Make an exact copy of every entry.

________________________

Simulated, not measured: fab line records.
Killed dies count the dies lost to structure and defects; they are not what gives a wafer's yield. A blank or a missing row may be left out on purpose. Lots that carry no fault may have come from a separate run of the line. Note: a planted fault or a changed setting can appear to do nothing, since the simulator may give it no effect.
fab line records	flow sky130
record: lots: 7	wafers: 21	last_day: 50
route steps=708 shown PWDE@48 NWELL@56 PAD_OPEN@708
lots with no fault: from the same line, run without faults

________________________

• EXERCISE RESPONSE:
Simulated, not measured: fab line records.
Killed dies count the dies lost to structure and defects; they are not what gives a wafer's yield. A blank or a missing row may be left out on purpose. Lots that carry no fault may have come from a separate run of the line. Note: a planted fault or a changed setting can appear to do nothing, since the simulator may give it no effect.
fab line records	flow sky130
record: lots: 7	wafers: 21	last_day: 50
route steps=708 shown PWDE@48 NWELL@56 PAD_OPEN@708
lots with no fault: from the same line, run without faults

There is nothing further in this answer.